Brief ▸ Return the full listing exactly as it is written.

Dataset excerpts ▸
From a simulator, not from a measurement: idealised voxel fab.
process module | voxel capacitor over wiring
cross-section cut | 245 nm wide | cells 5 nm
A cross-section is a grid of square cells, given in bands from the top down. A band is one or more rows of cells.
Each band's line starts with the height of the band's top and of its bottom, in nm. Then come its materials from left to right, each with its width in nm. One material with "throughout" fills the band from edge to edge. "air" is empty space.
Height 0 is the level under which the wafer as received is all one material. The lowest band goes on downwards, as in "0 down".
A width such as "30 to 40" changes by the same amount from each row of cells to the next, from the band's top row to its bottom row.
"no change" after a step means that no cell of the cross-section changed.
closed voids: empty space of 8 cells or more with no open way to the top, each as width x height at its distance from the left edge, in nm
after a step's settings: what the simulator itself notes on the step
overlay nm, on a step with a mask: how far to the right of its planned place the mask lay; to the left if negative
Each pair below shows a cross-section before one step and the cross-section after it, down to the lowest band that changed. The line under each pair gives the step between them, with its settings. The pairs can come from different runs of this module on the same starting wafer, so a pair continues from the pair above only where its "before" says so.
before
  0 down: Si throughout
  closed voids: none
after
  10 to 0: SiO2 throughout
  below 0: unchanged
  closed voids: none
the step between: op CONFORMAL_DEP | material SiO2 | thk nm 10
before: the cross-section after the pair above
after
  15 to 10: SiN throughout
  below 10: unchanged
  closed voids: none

Response box ▸
From a simulator, not from a measurement: idealised voxel fab.
process module | voxel capacitor over wiring
cross-section cut | 245 nm wide | cells 5 nm
A cross-section is a grid of square cells, given in bands from the top down. A band is one or more rows of cells.
Each band's line starts with the height of the band's top and of its bottom, in nm. Then come its materials from left to right, each with its width in nm. One material with "throughout" fills the band from edge to edge. "air" is empty space.
Height 0 is the level under which the wafer as received is all one material. The lowest band goes on downwards, as in "0 down".
A width such as "30 to 40" changes by the same amount from each row of cells to the next, from the band's top row to its bottom row.
"no change" after a step means that no cell of the cross-section changed.
closed voids: empty space of 8 cells or more with no open way to the top, each as width x height at its distance from the left edge, in nm
after a step's settings: what the simulator itself notes on the step
overlay nm, on a step with a mask: how far to the right of its planned place the mask lay; to the left if negative
Each pair below shows a cross-section before one step and the cross-section after it, down to the lowest band that changed. The line under each pair gives the step between them, with its settings. The pairs can come from different runs of this module on the same starting wafer, so a pair continues from the pair above only where its "before" says so.
before
  0 down: Si throughout
  closed voids: none
after
  10 to 0: SiO2 throughout
  below 0: unchanged
  closed voids: none
the step between: op CONFORMAL_DEP | material SiO2 | thk nm 10
before: the cross-section after the pair above
after
  15 to 10: SiN throughout
  below 10: unchanged
  closed voids: none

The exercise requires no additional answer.